## Requirement:
Below is a listing; copy all of it exactly.

## Data:
------------------------------------------------

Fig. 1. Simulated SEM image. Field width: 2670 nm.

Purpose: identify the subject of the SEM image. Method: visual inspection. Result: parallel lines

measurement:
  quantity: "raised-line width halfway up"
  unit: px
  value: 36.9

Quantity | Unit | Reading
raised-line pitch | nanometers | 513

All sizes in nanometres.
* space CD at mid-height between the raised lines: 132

------------------------------------------------

## Exercise response:
Fig. 1. Simulated SEM image. Field width: 2670 nm.

Purpose: identify the subject of the SEM image. Method: visual inspection. Result: parallel lines

measurement:
  quantity: "raised-line width halfway up"
  unit: px
  value: 36.9

Quantity | Unit | Reading
raised-line pitch | nanometers | 513

All sizes in nanometres.
* space CD at mid-height between the raised lines: 132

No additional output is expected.